REQUIREMENT: The lines below are to be quoted exactly, from the first through the one that contains "204 | 205 |".

PROVIDED MATERIAL:
..............................
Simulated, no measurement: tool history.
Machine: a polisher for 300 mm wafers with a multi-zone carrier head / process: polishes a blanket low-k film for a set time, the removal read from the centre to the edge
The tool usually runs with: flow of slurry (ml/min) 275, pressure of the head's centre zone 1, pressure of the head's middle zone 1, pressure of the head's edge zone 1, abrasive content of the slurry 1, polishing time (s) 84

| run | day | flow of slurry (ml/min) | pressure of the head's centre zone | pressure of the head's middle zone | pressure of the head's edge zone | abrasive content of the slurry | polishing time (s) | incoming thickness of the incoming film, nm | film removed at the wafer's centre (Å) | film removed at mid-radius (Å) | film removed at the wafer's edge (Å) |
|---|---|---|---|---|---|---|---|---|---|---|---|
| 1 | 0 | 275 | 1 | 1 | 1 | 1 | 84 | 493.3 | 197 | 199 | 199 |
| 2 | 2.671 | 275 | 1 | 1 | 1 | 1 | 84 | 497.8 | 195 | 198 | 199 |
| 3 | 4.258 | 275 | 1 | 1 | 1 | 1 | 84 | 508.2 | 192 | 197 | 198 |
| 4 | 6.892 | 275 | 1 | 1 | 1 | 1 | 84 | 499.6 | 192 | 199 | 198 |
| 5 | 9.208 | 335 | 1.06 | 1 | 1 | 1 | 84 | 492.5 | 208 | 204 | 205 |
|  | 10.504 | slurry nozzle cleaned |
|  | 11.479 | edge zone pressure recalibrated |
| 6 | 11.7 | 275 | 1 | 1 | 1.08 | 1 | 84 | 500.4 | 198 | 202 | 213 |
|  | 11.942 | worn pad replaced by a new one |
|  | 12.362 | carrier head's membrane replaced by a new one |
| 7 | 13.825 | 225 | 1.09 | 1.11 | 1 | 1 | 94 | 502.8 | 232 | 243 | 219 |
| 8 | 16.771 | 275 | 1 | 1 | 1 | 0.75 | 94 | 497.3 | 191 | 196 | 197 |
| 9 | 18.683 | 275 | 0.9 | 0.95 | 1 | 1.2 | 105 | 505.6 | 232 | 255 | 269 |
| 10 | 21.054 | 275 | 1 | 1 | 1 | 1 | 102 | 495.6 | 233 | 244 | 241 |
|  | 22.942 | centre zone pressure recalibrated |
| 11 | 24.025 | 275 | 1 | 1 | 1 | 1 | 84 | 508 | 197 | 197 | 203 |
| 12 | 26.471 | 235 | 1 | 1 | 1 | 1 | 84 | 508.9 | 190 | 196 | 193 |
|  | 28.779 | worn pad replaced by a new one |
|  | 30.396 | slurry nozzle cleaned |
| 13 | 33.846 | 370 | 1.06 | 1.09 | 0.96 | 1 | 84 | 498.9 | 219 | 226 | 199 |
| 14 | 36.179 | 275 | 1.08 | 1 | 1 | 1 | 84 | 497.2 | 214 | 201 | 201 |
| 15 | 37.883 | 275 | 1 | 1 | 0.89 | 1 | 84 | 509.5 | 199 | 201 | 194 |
..............................

REPLY:
Simulated, no measurement: tool history.
Machine: a polisher for 300 mm wafers with a multi-zone carrier head / process: polishes a blanket low-k film for a set time, the removal read from the centre to the edge
The tool usually runs with: flow of slurry (ml/min) 275, pressure of the head's centre zone 1, pressure of the head's middle zone 1, pressure of the head's edge zone 1, abrasive content of the slurry 1, polishing time (s) 84

| run | day | flow of slurry (ml/min) | pressure of the head's centre zone | pressure of the head's middle zone | pressure of the head's edge zone | abrasive content of the slurry | polishing time (s) | incoming thickness of the incoming film, nm | film removed at the wafer's centre (Å) | film removed at mid-radius (Å) | film removed at the wafer's edge (Å) |
|---|---|---|---|---|---|---|---|---|---|---|---|
| 1 | 0 | 275 | 1 | 1 | 1 | 1 | 84 | 493.3 | 197 | 199 | 199 |
| 2 | 2.671 | 275 | 1 | 1 | 1 | 1 | 84 | 497.8 | 195 | 198 | 199 |
| 3 | 4.258 | 275 | 1 | 1 | 1 | 1 | 84 | 508.2 | 192 | 197 | 198 |
| 4 | 6.892 | 275 | 1 | 1 | 1 | 1 | 84 | 499.6 | 192 | 199 | 198 |
| 5 | 9.208 | 335 | 1.06 | 1 | 1 | 1 | 84 | 492.5 | 208 | 204 | 205 |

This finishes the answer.